__Data provided__
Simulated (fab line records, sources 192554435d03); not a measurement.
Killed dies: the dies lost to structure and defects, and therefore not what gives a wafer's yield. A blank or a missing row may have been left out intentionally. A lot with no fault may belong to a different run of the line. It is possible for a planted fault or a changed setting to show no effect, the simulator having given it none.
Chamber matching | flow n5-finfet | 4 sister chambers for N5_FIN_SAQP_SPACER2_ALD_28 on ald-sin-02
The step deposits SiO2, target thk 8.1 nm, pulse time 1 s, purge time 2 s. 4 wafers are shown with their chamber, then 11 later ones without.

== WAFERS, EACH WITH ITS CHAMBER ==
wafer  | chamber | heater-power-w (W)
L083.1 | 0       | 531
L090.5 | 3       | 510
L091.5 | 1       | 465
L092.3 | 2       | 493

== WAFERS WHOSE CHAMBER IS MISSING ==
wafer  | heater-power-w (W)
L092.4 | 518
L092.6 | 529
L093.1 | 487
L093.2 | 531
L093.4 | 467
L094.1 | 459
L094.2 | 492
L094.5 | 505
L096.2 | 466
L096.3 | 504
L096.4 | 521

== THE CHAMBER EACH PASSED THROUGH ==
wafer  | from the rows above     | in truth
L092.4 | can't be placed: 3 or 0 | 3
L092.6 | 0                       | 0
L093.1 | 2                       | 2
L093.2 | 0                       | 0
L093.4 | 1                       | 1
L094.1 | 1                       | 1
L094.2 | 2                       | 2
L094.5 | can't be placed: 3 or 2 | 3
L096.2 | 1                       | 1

__Work order__
Transcription of the entire listing, word for word, is required.

__Your response__
Simulated (fab line records, sources 192554435d03); not a measurement.
Killed dies: the dies lost to structure and defects, and therefore not what gives a wafer's yield. A blank or a missing row may have been left out intentionally. A lot with no fault may belong to a different run of the line. It is possible for a planted fault or a changed setting to show no effect, the simulator having given it none.
Chamber matching | flow n5-finfet | 4 sister chambers for N5_FIN_SAQP_SPACER2_ALD_28 on ald-sin-02
The step deposits SiO2, target thk 8.1 nm, pulse time 1 s, purge time 2 s. 4 wafers are shown with their chamber, then 11 later ones without.

== WAFERS, EACH WITH ITS CHAMBER ==
wafer  | chamber | heater-power-w (W)
L083.1 | 0       | 531
L090.5 | 3       | 510
L091.5 | 1       | 465
L092.3 | 2       | 493

== WAFERS WHOSE CHAMBER IS MISSING ==
wafer  | heater-power-w (W)
L092.4 | 518
L092.6 | 529
L093.1 | 487
L093.2 | 531
L093.4 | 467
L094.1 | 459
L094.2 | 492
L094.5 | 505
L096.2 | 466
L096.3 | 504
L096.4 | 521

== THE CHAMBER EACH PASSED THROUGH ==
wafer  | from the rows above     | in truth
L092.4 | can't be placed: 3 or 0 | 3
L092.6 | 0                       | 0
L093.1 | 2                       | 2
L093.2 | 0                       | 0
L093.4 | 1                       | 1
L094.1 | 1                       | 1
L094.2 | 2                       | 2
L094.5 | can't be placed: 3 or 2 | 3
L096.2 | 1                       | 1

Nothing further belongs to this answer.